• _WORK REQUEST_:
From the line containing "Each chamber has" down to the line containing "# day 0.521: chamber" in the records below, reproduce every line exactly, ends included, and omit all others.

*** EXTRACTED INFORMATION Section Begins ***
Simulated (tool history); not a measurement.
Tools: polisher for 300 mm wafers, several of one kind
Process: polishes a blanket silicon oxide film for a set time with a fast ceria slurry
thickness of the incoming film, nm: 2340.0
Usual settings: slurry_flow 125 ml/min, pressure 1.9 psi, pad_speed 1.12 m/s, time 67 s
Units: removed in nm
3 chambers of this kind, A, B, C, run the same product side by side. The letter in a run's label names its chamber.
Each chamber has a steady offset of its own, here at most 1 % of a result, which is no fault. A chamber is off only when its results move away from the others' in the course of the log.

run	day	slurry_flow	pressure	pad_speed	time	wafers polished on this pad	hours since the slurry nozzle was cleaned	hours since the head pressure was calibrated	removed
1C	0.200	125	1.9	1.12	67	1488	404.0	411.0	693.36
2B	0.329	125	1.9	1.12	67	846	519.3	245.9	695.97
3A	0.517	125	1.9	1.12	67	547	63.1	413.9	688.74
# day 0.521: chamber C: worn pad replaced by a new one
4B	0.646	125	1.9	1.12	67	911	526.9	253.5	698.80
*** EXTRACTED INFORMATION Section Ends ***

• _RESULT_:
Each chamber has a steady offset of its own, here at most 1 % of a result, which is no fault. A chamber is off only when its results move away from the others' in the course of the log.

run	day	slurry_flow	pressure	pad_speed	time	wafers polished on this pad	hours since the slurry nozzle was cleaned	hours since the head pressure was calibrated	removed
1C	0.200	125	1.9	1.12	67	1488	404.0	411.0	693.36
2B	0.329	125	1.9	1.12	67	846	519.3	245.9	695.97
3A	0.517	125	1.9	1.12	67	547	63.1	413.9	688.74
# day 0.521: chamber C: worn pad replaced by a new one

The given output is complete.